- Records provided:
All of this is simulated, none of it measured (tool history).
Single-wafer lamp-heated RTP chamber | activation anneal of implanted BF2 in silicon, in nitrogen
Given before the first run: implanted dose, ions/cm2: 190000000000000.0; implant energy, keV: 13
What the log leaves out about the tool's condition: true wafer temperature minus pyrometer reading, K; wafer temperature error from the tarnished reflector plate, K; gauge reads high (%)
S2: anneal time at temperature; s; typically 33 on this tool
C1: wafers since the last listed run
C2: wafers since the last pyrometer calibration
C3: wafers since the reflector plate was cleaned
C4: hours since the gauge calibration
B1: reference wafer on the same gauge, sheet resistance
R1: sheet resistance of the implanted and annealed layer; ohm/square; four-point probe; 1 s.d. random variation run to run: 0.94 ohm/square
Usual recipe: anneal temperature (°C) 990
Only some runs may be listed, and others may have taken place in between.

- Required action: Transcribe the records in full, word for word.

- Task solution:
All of this is simulated, none of it measured (tool history).
Single-wafer lamp-heated RTP chamber | activation anneal of implanted BF2 in silicon, in nitrogen
Given before the first run: implanted dose, ions/cm2: 190000000000000.0; implant energy, keV: 13
What the log leaves out about the tool's condition: true wafer temperature minus pyrometer reading, K; wafer temperature error from the tarnished reflector plate, K; gauge reads high (%)
S2: anneal time at temperature; s; typically 33 on this tool
C1: wafers since the last listed run
C2: wafers since the last pyrometer calibration
C3: wafers since the reflector plate was cleaned
C4: hours since the gauge calibration
B1: reference wafer on the same gauge, sheet resistance
R1: sheet resistance of the implanted and annealed layer; ohm/square; four-point probe; 1 s.d. random variation run to run: 0.94 ohm/square
Usual recipe: anneal temperature (°C) 990
Only some runs may be listed, and others may have taken place in between.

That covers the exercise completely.